> _INFORMATION PROVIDED_:
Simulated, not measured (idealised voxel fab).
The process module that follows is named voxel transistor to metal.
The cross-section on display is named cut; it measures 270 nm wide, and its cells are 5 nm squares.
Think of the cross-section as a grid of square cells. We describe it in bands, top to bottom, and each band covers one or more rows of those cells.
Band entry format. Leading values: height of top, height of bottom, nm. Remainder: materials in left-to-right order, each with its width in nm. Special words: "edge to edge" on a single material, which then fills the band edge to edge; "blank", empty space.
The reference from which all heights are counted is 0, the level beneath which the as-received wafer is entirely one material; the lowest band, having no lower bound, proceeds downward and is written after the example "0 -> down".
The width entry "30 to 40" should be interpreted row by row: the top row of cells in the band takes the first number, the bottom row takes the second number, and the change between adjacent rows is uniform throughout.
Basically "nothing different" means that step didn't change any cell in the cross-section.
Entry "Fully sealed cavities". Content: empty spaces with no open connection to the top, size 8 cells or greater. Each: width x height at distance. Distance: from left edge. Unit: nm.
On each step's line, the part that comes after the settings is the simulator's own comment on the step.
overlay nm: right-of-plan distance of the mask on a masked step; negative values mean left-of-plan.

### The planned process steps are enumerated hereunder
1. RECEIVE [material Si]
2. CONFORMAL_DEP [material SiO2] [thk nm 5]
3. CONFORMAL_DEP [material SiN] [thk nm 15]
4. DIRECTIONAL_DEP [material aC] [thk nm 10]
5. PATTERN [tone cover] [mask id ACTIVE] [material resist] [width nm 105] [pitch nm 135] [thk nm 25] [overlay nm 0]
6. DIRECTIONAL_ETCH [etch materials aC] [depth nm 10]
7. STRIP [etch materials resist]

> _ASSIGNMENT_: Each entry must be retyped exactly as it was written above.

> _ANSWER SPACE_:
Simulated, not measured (idealised voxel fab).
The process module that follows is named voxel transistor to metal.
The cross-section on display is named cut; it measures 270 nm wide, and its cells are 5 nm squares.
Think of the cross-section as a grid of square cells. We describe it in bands, top to bottom, and each band covers one or more rows of those cells.
Band entry format. Leading values: height of top, height of bottom, nm. Remainder: materials in left-to-right order, each with its width in nm. Special words: "edge to edge" on a single material, which then fills the band edge to edge; "blank", empty space.
The reference from which all heights are counted is 0, the level beneath which the as-received wafer is entirely one material; the lowest band, having no lower bound, proceeds downward and is written after the example "0 -> down".
The width entry "30 to 40" should be interpreted row by row: the top row of cells in the band takes the first number, the bottom row takes the second number, and the change between adjacent rows is uniform throughout.
Basically "nothing different" means that step didn't change any cell in the cross-section.
Entry "Fully sealed cavities". Content: empty spaces with no open connection to the top, size 8 cells or greater. Each: width x height at distance. Distance: from left edge. Unit: nm.
On each step's line, the part that comes after the settings is the simulator's own comment on the step.
overlay nm: right-of-plan distance of the mask on a masked step; negative values mean left-of-plan.

### The planned process steps are enumerated hereunder
1. RECEIVE [material Si]
2. CONFORMAL_DEP [material SiO2] [thk nm 5]
3. CONFORMAL_DEP [material SiN] [thk nm 15]
4. DIRECTIONAL_DEP [material aC] [thk nm 10]
5. PATTERN [tone cover] [mask id ACTIVE] [material resist] [width nm 105] [pitch nm 135] [thk nm 25] [overlay nm 0]
6. DIRECTIONAL_ETCH [etch materials aC] [depth nm 10]
7. STRIP [etch materials resist]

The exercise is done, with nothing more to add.